-- Material provided --
════════════════

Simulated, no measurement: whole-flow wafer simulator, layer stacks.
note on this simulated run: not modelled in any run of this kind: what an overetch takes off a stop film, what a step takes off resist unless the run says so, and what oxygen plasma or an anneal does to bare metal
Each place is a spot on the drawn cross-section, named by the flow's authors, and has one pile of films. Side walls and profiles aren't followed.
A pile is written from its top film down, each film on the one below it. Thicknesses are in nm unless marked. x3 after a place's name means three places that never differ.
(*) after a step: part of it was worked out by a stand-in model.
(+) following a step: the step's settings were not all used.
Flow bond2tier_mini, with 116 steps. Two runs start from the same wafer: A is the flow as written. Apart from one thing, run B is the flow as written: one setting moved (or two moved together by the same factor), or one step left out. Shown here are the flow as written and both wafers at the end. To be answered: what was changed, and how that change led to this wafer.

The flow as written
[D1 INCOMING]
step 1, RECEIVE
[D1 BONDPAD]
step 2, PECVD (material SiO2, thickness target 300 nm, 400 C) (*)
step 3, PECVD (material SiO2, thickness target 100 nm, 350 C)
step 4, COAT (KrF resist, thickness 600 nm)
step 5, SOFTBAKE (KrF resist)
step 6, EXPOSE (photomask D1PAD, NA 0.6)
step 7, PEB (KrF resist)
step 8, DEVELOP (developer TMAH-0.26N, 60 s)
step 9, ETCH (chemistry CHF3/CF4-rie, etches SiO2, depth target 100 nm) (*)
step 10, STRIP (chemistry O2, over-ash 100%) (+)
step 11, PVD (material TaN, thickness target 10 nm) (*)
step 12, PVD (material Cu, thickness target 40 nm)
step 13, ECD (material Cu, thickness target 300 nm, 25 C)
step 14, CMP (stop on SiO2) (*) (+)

════════════════

-- Work instruction --
Copy out the entries exactly. Begin at the first line and end with the line that has "(+) following a".

-- Exercise response --
Simulated, no measurement: whole-flow wafer simulator, layer stacks.
note on this simulated run: not modelled in any run of this kind: what an overetch takes off a stop film, what a step takes off resist unless the run says so, and what oxygen plasma or an anneal does to bare metal
Each place is a spot on the drawn cross-section, named by the flow's authors, and has one pile of films. Side walls and profiles aren't followed.
A pile is written from its top film down, each film on the one below it. Thicknesses are in nm unless marked. x3 after a place's name means three places that never differ.
(*) after a step: part of it was worked out by a stand-in model.
(+) following a step: the step's settings were not all used.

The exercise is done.